(Beginning of Dataset entries)

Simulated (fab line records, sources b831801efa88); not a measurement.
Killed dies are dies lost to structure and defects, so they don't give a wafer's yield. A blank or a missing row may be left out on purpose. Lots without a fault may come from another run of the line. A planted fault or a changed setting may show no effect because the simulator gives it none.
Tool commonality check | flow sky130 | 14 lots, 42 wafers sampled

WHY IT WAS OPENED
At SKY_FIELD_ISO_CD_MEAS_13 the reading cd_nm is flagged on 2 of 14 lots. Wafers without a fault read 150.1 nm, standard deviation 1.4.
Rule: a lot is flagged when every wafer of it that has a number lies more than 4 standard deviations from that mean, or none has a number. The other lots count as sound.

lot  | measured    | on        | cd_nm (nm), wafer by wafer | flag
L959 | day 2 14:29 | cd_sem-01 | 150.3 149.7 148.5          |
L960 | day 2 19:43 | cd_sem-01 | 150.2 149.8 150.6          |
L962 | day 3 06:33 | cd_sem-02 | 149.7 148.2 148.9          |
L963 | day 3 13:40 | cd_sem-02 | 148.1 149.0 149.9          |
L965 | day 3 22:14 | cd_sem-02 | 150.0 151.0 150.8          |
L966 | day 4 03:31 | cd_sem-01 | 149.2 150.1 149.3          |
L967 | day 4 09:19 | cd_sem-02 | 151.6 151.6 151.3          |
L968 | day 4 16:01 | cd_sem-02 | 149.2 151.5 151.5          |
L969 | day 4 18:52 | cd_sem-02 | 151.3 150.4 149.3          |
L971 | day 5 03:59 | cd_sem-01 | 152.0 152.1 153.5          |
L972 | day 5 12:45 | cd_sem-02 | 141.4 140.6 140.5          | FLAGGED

(End of Dataset entries)

(Required action): Each entry above is to be set down again in exactly the same words.

(Problem solution):
Simulated (fab line records, sources b831801efa88); not a measurement.
Killed dies are dies lost to structure and defects, so they don't give a wafer's yield. A blank or a missing row may be left out on purpose. Lots without a fault may come from another run of the line. A planted fault or a changed setting may show no effect because the simulator gives it none.
Tool commonality check | flow sky130 | 14 lots, 42 wafers sampled

WHY IT WAS OPENED
At SKY_FIELD_ISO_CD_MEAS_13 the reading cd_nm is flagged on 2 of 14 lots. Wafers without a fault read 150.1 nm, standard deviation 1.4.
Rule: a lot is flagged when every wafer of it that has a number lies more than 4 standard deviations from that mean, or none has a number. The other lots count as sound.

lot  | measured    | on        | cd_nm (nm), wafer by wafer | flag
L959 | day 2 14:29 | cd_sem-01 | 150.3 149.7 148.5          |
L960 | day 2 19:43 | cd_sem-01 | 150.2 149.8 150.6          |
L962 | day 3 06:33 | cd_sem-02 | 149.7 148.2 148.9          |
L963 | day 3 13:40 | cd_sem-02 | 148.1 149.0 149.9          |
L965 | day 3 22:14 | cd_sem-02 | 150.0 151.0 150.8          |
L966 | day 4 03:31 | cd_sem-01 | 149.2 150.1 149.3          |
L967 | day 4 09:19 | cd_sem-02 | 151.6 151.6 151.3          |
L968 | day 4 16:01 | cd_sem-02 | 149.2 151.5 151.5          |
L969 | day 4 18:52 | cd_sem-02 | 151.3 150.4 149.3          |
L971 | day 5 03:59 | cd_sem-01 | 152.0 152.1 153.5          |
L972 | day 5 12:45 | cd_sem-02 | 141.4 140.6 140.5          | FLAGGED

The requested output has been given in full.